* Brief *
Start at the first line of the material. Repeat each line exactly through the one containing "(+) following a", then stop.

* Listed entries *

━━━

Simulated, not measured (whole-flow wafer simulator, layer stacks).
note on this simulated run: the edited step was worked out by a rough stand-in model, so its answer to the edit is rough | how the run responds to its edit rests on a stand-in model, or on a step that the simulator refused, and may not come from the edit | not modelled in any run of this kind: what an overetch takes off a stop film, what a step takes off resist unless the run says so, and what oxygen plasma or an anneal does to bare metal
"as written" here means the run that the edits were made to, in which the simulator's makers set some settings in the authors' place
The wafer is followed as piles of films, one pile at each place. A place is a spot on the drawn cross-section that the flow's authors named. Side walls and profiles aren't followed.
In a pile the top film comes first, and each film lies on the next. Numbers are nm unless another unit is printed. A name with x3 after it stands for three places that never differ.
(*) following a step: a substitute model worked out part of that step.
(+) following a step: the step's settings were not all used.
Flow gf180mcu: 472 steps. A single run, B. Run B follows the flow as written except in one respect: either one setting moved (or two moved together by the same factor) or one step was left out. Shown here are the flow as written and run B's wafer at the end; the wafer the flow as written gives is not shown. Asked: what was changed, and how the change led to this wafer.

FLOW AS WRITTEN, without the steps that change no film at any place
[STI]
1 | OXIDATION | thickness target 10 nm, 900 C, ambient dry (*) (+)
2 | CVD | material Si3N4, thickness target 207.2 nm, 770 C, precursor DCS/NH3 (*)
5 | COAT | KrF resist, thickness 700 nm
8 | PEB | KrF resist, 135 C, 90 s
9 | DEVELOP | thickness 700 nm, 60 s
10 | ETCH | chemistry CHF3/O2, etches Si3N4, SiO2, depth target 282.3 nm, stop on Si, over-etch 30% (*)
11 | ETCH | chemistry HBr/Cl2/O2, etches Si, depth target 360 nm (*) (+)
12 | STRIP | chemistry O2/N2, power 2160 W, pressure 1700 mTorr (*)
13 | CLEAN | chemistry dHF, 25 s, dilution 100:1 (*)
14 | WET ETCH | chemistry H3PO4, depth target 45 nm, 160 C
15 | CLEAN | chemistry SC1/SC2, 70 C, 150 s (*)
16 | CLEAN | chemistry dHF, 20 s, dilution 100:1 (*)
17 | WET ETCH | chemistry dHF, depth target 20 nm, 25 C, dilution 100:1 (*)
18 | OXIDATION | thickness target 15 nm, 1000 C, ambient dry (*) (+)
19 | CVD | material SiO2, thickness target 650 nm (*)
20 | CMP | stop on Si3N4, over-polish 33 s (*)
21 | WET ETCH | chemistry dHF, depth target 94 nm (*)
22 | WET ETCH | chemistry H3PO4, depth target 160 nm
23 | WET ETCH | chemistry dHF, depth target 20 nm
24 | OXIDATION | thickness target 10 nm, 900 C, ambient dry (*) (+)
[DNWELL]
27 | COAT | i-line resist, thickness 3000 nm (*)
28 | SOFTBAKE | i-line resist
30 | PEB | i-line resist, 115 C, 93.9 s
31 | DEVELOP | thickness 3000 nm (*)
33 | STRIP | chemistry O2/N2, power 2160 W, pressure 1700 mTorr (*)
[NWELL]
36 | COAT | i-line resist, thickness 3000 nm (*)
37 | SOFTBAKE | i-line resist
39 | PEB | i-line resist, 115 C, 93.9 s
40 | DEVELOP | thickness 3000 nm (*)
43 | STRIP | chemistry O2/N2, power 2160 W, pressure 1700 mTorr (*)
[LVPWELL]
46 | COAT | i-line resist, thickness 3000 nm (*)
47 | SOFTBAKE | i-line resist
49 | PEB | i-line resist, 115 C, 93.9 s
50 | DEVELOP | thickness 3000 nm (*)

━━━

* Task solution *
Simulated, not measured (whole-flow wafer simulator, layer stacks).
note on this simulated run: the edited step was worked out by a rough stand-in model, so its answer to the edit is rough | how the run responds to its edit rests on a stand-in model, or on a step that the simulator refused, and may not come from the edit | not modelled in any run of this kind: what an overetch takes off a stop film, what a step takes off resist unless the run says so, and what oxygen plasma or an anneal does to bare metal
"as written" here means the run that the edits were made to, in which the simulator's makers set some settings in the authors' place
The wafer is followed as piles of films, one pile at each place. A place is a spot on the drawn cross-section that the flow's authors named. Side walls and profiles aren't followed.
In a pile the top film comes first, and each film lies on the next. Numbers are nm unless another unit is printed. A name with x3 after it stands for three places that never differ.
(*) following a step: a substitute model worked out part of that step.
(+) following a step: the step's settings were not all used.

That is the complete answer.